**WORK ORDER**
A verbatim transcript of the lines below, starting at the first and ending with the one that holds "Usual recipe: flow", is what should be produced.

########################################

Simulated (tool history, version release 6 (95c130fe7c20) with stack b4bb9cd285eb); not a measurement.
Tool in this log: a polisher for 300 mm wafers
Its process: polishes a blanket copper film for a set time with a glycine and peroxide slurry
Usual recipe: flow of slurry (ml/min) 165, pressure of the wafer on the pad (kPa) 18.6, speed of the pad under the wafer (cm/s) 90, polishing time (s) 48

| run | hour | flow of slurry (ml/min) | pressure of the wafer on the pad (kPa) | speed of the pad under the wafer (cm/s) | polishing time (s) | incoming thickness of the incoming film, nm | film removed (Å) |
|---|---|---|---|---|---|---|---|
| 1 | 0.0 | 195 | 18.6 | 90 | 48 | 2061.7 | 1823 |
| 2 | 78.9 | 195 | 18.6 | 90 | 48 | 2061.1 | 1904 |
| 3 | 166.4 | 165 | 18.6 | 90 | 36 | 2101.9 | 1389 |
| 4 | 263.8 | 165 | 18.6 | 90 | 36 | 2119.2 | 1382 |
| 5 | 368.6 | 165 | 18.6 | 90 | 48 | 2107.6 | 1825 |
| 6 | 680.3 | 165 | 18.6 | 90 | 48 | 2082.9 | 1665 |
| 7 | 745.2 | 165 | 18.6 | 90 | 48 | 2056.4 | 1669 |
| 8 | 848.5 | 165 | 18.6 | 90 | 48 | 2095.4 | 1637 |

########################################

**WRITTEN REPLY**
Simulated (tool history, version release 6 (95c130fe7c20) with stack b4bb9cd285eb); not a measurement.
Tool in this log: a polisher for 300 mm wafers
Its process: polishes a blanket copper film for a set time with a glycine and peroxide slurry
Usual recipe: flow of slurry (ml/min) 165, pressure of the wafer on the pad (kPa) 18.6, speed of the pad under the wafer (cm/s) 90, polishing time (s) 48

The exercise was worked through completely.